▶ [Activity]:
Below is a listing. Write out exactly its lines between the one holding "Left after counting: rie_diel-06" and the one holding "4. THE CAUSE (what the simulator had put in)", inclusive.

▶ [Information]:
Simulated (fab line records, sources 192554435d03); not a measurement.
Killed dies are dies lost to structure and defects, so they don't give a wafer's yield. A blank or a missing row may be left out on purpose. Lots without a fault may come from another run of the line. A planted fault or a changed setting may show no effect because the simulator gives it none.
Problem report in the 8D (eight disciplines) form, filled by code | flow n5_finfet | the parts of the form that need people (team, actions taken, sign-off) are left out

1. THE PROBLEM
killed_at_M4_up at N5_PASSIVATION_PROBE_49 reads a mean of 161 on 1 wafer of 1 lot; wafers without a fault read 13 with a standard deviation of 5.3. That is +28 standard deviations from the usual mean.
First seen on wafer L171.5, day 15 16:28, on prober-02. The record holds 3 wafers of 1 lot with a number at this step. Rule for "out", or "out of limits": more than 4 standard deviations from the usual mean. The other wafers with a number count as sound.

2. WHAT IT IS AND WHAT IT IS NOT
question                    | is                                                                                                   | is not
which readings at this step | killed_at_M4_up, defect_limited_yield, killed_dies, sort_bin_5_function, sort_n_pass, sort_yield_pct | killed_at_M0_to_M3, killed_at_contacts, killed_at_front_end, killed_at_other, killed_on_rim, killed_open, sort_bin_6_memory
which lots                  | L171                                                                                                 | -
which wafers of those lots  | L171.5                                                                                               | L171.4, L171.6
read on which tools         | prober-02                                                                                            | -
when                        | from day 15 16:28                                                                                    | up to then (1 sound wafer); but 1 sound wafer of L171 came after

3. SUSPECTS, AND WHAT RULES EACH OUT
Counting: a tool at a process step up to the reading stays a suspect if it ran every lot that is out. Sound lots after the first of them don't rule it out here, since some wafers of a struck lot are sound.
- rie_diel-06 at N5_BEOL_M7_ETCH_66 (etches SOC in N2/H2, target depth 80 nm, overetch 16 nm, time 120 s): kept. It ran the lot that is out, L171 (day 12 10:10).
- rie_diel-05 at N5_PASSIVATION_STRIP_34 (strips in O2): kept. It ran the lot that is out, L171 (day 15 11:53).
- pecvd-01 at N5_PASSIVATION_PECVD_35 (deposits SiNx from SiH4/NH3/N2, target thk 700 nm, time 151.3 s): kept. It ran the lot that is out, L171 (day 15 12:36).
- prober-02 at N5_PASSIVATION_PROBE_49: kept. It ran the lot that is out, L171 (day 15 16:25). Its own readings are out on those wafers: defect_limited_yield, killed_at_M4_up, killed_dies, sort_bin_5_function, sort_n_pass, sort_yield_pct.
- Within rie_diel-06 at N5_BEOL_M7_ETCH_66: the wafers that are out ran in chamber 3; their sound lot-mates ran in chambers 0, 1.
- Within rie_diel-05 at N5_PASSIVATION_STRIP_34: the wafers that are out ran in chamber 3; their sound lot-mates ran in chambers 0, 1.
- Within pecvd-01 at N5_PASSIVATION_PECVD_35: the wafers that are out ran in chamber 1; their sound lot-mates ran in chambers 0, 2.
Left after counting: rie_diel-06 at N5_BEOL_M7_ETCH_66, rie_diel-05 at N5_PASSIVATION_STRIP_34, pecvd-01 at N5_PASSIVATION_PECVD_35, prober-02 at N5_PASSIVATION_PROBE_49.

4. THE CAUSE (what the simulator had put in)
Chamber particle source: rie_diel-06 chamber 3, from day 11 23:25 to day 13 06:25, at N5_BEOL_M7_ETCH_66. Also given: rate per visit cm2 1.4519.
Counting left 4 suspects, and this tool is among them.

▶ [Your solution]:
Left after counting: rie_diel-06 at N5_BEOL_M7_ETCH_66, rie_diel-05 at N5_PASSIVATION_STRIP_34, pecvd-01 at N5_PASSIVATION_PECVD_35, prober-02 at N5_PASSIVATION_PROBE_49.

4. THE CAUSE (what the simulator had put in)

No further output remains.